Beginning with the first line, please repeat the entries exactly and end on the line that contains "The line of".

┌────────
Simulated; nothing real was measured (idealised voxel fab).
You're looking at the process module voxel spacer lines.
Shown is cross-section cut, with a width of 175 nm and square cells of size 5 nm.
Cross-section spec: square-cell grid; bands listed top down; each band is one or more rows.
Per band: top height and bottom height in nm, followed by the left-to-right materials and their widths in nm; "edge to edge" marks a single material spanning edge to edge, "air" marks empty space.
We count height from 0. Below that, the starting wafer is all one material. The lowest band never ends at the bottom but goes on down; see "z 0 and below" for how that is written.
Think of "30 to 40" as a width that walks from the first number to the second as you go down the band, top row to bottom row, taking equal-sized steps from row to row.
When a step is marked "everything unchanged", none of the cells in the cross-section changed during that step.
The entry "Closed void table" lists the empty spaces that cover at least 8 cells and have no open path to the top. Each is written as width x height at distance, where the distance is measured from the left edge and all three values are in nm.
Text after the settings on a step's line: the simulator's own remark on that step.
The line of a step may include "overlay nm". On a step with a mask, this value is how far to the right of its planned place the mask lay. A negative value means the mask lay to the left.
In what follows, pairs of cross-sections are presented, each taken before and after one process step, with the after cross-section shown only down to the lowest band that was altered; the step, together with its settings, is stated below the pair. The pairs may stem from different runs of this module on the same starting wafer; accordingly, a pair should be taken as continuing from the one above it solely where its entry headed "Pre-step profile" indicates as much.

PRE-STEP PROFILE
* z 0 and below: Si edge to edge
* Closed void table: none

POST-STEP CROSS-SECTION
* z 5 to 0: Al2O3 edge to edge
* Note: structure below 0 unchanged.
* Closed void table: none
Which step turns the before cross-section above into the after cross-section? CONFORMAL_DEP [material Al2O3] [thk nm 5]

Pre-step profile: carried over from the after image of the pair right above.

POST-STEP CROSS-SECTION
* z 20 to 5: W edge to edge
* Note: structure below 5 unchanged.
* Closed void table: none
└────────

» **Solution**:
Simulated; nothing real was measured (idealised voxel fab).
You're looking at the process module voxel spacer lines.
Shown is cross-section cut, with a width of 175 nm and square cells of size 5 nm.
Cross-section spec: square-cell grid; bands listed top down; each band is one or more rows.
Per band: top height and bottom height in nm, followed by the left-to-right materials and their widths in nm; "edge to edge" marks a single material spanning edge to edge, "air" marks empty space.
We count height from 0. Below that, the starting wafer is all one material. The lowest band never ends at the bottom but goes on down; see "z 0 and below" for how that is written.
Think of "30 to 40" as a width that walks from the first number to the second as you go down the band, top row to bottom row, taking equal-sized steps from row to row.
When a step is marked "everything unchanged", none of the cells in the cross-section changed during that step.
The entry "Closed void table" lists the empty spaces that cover at least 8 cells and have no open path to the top. Each is written as width x height at distance, where the distance is measured from the left edge and all three values are in nm.
Text after the settings on a step's line: the simulator's own remark on that step.
The line of a step may include "overlay nm". On a step with a mask, this value is how far to the right of its planned place the mask lay. A negative value means the mask lay to the left.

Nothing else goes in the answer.